WORK ITEM =>
From the first line of the records through the line containing "The log doesn't", retype every line exactly and nothing else.

── RECORDED DATA
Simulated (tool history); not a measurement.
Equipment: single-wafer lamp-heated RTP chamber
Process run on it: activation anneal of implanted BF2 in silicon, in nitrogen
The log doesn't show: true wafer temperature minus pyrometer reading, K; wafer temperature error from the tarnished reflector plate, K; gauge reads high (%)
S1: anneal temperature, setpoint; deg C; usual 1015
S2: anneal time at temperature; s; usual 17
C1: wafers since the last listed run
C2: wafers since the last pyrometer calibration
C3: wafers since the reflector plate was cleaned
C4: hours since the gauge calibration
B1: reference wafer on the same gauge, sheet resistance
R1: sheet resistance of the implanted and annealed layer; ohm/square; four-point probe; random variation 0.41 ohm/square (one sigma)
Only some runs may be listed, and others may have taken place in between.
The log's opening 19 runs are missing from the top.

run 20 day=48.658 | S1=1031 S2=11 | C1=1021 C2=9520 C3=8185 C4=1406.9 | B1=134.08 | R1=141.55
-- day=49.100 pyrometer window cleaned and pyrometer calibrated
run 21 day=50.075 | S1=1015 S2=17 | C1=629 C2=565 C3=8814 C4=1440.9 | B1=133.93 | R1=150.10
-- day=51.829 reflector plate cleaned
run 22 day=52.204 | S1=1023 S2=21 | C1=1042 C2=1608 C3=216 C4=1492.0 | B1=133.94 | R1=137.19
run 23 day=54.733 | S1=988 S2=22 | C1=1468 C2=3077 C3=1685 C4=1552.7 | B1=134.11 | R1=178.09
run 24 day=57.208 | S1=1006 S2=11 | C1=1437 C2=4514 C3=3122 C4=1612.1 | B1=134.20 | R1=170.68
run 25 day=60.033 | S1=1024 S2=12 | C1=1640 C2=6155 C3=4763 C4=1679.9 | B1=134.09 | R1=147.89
────

YOUR RESPONSE =>
Simulated (tool history); not a measurement.
Equipment: single-wafer lamp-heated RTP chamber
Process run on it: activation anneal of implanted BF2 in silicon, in nitrogen
The log doesn't show: true wafer temperature minus pyrometer reading, K; wafer temperature error from the tarnished reflector plate, K; gauge reads high (%)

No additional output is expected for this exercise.